- ASSIGNMENT
Copy out, word for word, the lines from the start of the data below through the line containing "after a step's", and no others.

- DATA
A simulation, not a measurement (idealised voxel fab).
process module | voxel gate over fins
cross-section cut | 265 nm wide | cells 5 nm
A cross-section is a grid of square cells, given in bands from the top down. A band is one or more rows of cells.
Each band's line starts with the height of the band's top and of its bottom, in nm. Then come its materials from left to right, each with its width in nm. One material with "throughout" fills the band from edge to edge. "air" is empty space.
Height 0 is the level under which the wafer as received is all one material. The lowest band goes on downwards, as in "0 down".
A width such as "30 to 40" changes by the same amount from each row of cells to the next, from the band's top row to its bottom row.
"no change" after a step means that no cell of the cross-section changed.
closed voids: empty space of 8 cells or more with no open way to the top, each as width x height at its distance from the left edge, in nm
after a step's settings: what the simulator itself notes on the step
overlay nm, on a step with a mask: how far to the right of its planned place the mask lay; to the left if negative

- RESPONSE BOX
A simulation, not a measurement (idealised voxel fab).
process module | voxel gate over fins
cross-section cut | 265 nm wide | cells 5 nm
A cross-section is a grid of square cells, given in bands from the top down. A band is one or more rows of cells.
Each band's line starts with the height of the band's top and of its bottom, in nm. Then come its materials from left to right, each with its width in nm. One material with "throughout" fills the band from edge to edge. "air" is empty space.
Height 0 is the level under which the wafer as received is all one material. The lowest band goes on downwards, as in "0 down".
A width such as "30 to 40" changes by the same amount from each row of cells to the next, from the band's top row to its bottom row.
"no change" after a step means that no cell of the cross-section changed.
closed voids: empty space of 8 cells or more with no open way to the top, each as width x height at its distance from the left edge, in nm
after a step's settings: what the simulator itself notes on the step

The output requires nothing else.